**STUDY MATERIAL**.
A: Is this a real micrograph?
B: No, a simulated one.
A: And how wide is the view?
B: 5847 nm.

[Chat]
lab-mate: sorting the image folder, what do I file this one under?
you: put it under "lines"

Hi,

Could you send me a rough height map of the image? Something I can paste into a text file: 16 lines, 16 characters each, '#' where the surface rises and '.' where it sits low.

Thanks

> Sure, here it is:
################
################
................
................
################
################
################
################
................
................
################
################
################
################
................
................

**ASSIGNED TASK**.
Once the line containing "Could you send" has been set down, nothing more is wanted; set down each line of the listing above up to it exactly, starting with the first.

**RESPONSE**.
A: Is this a real micrograph?
B: No, a simulated one.
A: And how wide is the view?
B: 5847 nm.

[Chat]
lab-mate: sorting the image folder, what do I file this one under?
you: put it under "lines"

Hi,

Could you send me a rough height map of the image? Something I can paste into a text file: 16 lines, 16 characters each, '#' where the surface rises and '.' where it sits low.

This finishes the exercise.